→ Required action
Given the material below, output exactly the lines from the line with "route steps=1302 shown A_STAIRCASE@679" to the line with "lots that met", both ends included, and no other lines.

→ Provided information
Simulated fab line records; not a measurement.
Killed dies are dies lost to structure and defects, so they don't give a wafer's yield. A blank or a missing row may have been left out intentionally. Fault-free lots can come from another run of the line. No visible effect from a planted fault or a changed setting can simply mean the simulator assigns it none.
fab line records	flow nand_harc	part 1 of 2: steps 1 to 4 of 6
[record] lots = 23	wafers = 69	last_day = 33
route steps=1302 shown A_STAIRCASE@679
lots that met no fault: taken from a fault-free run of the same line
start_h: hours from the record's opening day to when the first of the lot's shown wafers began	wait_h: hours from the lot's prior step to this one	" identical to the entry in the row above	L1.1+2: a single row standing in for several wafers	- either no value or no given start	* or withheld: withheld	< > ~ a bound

→ Problem solution
route steps=1302 shown A_STAIRCASE@679
lots that met no fault: taken from a fault-free run of the same line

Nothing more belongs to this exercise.